== Data excerpts ==
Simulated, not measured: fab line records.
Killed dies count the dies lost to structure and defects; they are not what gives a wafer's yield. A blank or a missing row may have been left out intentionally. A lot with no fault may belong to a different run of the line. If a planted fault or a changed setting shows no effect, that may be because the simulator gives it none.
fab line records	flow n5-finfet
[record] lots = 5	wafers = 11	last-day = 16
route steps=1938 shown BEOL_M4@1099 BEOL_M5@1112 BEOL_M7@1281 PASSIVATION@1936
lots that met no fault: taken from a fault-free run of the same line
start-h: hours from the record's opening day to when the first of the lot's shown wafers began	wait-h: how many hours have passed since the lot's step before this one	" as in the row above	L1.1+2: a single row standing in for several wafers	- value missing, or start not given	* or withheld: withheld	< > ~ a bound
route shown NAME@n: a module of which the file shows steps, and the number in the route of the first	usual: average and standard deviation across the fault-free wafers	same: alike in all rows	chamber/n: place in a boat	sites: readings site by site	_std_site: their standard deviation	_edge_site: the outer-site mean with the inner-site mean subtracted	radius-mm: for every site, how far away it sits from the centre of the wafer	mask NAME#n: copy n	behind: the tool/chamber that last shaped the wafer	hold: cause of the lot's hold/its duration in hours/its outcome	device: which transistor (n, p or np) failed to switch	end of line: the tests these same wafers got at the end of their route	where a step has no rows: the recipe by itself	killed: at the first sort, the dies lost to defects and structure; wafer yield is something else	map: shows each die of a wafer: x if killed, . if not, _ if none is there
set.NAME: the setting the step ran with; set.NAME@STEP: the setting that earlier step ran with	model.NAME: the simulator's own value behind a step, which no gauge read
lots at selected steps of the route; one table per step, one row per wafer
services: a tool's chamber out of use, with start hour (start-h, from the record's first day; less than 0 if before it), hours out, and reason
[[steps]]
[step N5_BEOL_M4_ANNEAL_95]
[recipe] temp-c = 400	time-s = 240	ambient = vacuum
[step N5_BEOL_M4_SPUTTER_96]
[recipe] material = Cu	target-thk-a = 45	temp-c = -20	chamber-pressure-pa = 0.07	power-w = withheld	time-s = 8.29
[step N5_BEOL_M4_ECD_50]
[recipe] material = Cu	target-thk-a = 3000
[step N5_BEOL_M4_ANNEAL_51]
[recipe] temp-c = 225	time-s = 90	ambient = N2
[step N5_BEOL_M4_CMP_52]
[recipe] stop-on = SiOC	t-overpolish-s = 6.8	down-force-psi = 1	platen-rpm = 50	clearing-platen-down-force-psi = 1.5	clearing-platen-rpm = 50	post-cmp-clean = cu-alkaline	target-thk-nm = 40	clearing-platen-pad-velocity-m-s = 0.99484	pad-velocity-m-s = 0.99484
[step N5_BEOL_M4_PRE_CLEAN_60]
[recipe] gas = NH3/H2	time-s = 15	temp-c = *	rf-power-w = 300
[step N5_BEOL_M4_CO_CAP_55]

== Assigned task ==
Exactly as they appear, retype the lines from the start of the records through the line containing "start-h: hours from".

== Expected answer ==
Simulated, not measured: fab line records.
Killed dies count the dies lost to structure and defects; they are not what gives a wafer's yield. A blank or a missing row may have been left out intentionally. A lot with no fault may belong to a different run of the line. If a planted fault or a changed setting shows no effect, that may be because the simulator gives it none.
fab line records	flow n5-finfet
[record] lots = 5	wafers = 11	last-day = 16
route steps=1938 shown BEOL_M4@1099 BEOL_M5@1112 BEOL_M7@1281 PASSIVATION@1936
lots that met no fault: taken from a fault-free run of the same line
start-h: hours from the record's opening day to when the first of the lot's shown wafers began	wait-h: how many hours have passed since the lot's step before this one	" as in the row above	L1.1+2: a single row standing in for several wafers	- value missing, or start not given	* or withheld: withheld	< > ~ a bound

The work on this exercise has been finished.